= Beginning of Section =

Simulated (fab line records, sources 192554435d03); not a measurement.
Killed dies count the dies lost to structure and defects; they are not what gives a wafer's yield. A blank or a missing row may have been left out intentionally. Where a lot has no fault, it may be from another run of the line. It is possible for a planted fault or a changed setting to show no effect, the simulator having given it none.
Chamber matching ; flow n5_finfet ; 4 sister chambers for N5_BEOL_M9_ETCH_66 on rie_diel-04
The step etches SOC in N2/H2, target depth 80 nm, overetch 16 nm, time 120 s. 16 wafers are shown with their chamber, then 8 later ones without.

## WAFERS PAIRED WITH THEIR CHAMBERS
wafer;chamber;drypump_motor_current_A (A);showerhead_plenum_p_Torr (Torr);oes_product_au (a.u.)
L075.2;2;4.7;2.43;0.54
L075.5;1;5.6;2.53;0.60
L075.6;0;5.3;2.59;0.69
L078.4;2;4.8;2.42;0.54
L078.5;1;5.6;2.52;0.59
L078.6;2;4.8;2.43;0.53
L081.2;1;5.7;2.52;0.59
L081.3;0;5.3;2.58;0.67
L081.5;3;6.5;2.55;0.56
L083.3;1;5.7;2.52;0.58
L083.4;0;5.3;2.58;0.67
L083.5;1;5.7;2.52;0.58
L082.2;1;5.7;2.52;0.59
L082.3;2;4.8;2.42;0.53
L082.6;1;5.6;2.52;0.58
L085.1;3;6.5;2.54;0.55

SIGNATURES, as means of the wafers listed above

= End of Section =

Lines from the start of the material through the line containing "L085.1;3;6.5;2.54;0.55" are wanted. Write them out exactly.

Your solution:
Simulated (fab line records, sources 192554435d03); not a measurement.
Killed dies count the dies lost to structure and defects; they are not what gives a wafer's yield. A blank or a missing row may have been left out intentionally. Where a lot has no fault, it may be from another run of the line. It is possible for a planted fault or a changed setting to show no effect, the simulator having given it none.
Chamber matching ; flow n5_finfet ; 4 sister chambers for N5_BEOL_M9_ETCH_66 on rie_diel-04
The step etches SOC in N2/H2, target depth 80 nm, overetch 16 nm, time 120 s. 16 wafers are shown with their chamber, then 8 later ones without.

## WAFERS PAIRED WITH THEIR CHAMBERS
wafer;chamber;drypump_motor_current_A (A);showerhead_plenum_p_Torr (Torr);oes_product_au (a.u.)
L075.2;2;4.7;2.43;0.54
L075.5;1;5.6;2.53;0.60
L075.6;0;5.3;2.59;0.69
L078.4;2;4.8;2.42;0.54
L078.5;1;5.6;2.52;0.59
L078.6;2;4.8;2.43;0.53
L081.2;1;5.7;2.52;0.59
L081.3;0;5.3;2.58;0.67
L081.5;3;6.5;2.55;0.56
L083.3;1;5.7;2.52;0.58
L083.4;0;5.3;2.58;0.67
L083.5;1;5.7;2.52;0.58
L082.2;1;5.7;2.52;0.59
L082.3;2;4.8;2.42;0.53
L082.6;1;5.6;2.52;0.58
L085.1;3;6.5;2.54;0.55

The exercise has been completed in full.